▶ _EXERCISE_
Copy out every record exactly.

▶ _RECORD EXCERPTS_
★ ★ ★

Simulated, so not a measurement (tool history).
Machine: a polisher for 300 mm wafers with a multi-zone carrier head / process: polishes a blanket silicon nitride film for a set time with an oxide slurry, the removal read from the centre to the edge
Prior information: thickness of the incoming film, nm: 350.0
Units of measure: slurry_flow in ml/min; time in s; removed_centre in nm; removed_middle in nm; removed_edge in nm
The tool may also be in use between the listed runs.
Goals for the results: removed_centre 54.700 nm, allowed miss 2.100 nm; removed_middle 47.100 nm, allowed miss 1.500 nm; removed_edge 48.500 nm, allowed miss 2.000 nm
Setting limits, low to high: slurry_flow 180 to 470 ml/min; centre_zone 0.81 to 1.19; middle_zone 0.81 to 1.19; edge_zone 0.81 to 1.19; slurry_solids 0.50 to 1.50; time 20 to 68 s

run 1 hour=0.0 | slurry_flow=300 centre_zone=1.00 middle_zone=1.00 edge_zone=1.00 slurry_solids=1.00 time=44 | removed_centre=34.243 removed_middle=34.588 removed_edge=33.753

★ ★ ★

▶ _WORKED SOLUTION_
Simulated, so not a measurement (tool history).
Machine: a polisher for 300 mm wafers with a multi-zone carrier head / process: polishes a blanket silicon nitride film for a set time with an oxide slurry, the removal read from the centre to the edge
Prior information: thickness of the incoming film, nm: 350.0
Units of measure: slurry_flow in ml/min; time in s; removed_centre in nm; removed_middle in nm; removed_edge in nm
The tool may also be in use between the listed runs.
Goals for the results: removed_centre 54.700 nm, allowed miss 2.100 nm; removed_middle 47.100 nm, allowed miss 1.500 nm; removed_edge 48.500 nm, allowed miss 2.000 nm
Setting limits, low to high: slurry_flow 180 to 470 ml/min; centre_zone 0.81 to 1.19; middle_zone 0.81 to 1.19; edge_zone 0.81 to 1.19; slurry_solids 0.50 to 1.50; time 20 to 68 s

run 1 hour=0.0 | slurry_flow=300 centre_zone=1.00 middle_zone=1.00 edge_zone=1.00 slurry_solids=1.00 time=44 | removed_centre=34.243 removed_middle=34.588 removed_edge=33.753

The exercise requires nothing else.